*** Opening of Information provided ***

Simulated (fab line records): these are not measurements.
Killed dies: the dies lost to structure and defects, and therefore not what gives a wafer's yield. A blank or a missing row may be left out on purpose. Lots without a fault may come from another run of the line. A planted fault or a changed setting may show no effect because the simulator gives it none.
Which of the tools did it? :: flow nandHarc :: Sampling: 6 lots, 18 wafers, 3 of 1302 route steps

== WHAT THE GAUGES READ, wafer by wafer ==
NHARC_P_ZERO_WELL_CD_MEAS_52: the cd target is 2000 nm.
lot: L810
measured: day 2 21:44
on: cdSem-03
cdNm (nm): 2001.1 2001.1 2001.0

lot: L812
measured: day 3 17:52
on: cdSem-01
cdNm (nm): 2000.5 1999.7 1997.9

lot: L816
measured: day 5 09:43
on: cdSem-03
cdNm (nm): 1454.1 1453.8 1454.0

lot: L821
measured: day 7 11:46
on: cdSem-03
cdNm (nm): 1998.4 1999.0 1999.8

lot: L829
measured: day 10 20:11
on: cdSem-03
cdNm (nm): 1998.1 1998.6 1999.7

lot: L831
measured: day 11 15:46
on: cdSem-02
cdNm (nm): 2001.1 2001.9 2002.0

*** Close of Information provided ***

= Activity =
Reproduce the listing word for word from its first line up to and including the line with "on: cdSem-02". Give no other lines.

= Expected answer =
Simulated (fab line records): these are not measurements.
Killed dies: the dies lost to structure and defects, and therefore not what gives a wafer's yield. A blank or a missing row may be left out on purpose. Lots without a fault may come from another run of the line. A planted fault or a changed setting may show no effect because the simulator gives it none.
Which of the tools did it? :: flow nandHarc :: Sampling: 6 lots, 18 wafers, 3 of 1302 route steps

== WHAT THE GAUGES READ, wafer by wafer ==
NHARC_P_ZERO_WELL_CD_MEAS_52: the cd target is 2000 nm.
lot: L810
measured: day 2 21:44
on: cdSem-03
cdNm (nm): 2001.1 2001.1 2001.0

lot: L812
measured: day 3 17:52
on: cdSem-01
cdNm (nm): 2000.5 1999.7 1997.9

lot: L816
measured: day 5 09:43
on: cdSem-03
cdNm (nm): 1454.1 1453.8 1454.0

lot: L821
measured: day 7 11:46
on: cdSem-03
cdNm (nm): 1998.4 1999.0 1999.8

lot: L829
measured: day 10 20:11
on: cdSem-03
cdNm (nm): 1998.1 1998.6 1999.7

lot: L831
measured: day 11 15:46
on: cdSem-02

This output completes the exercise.